* **ACTIVITY**
Please reproduce the records, omitting nothing and changing nothing.

* **DATA LISTING**
- - - -

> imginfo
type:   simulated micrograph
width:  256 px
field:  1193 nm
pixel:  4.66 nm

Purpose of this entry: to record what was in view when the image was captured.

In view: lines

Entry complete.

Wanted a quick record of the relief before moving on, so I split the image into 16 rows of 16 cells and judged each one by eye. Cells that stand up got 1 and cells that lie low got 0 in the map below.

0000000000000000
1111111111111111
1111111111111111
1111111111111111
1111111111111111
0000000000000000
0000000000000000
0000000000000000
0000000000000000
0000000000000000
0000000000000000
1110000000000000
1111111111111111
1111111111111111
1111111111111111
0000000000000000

- - - -

* **YOUR RESPONSE**
> imginfo
type:   simulated micrograph
width:  256 px
field:  1193 nm
pixel:  4.66 nm

Purpose of this entry: to record what was in view when the image was captured.

In view: lines

Entry complete.

Wanted a quick record of the relief before moving on, so I split the image into 16 rows of 16 cells and judged each one by eye. Cells that stand up got 1 and cells that lie low got 0 in the map below.

0000000000000000
1111111111111111
1111111111111111
1111111111111111
1111111111111111
0000000000000000
0000000000000000
0000000000000000
0000000000000000
0000000000000000
0000000000000000
1110000000000000
1111111111111111
1111111111111111
1111111111111111
0000000000000000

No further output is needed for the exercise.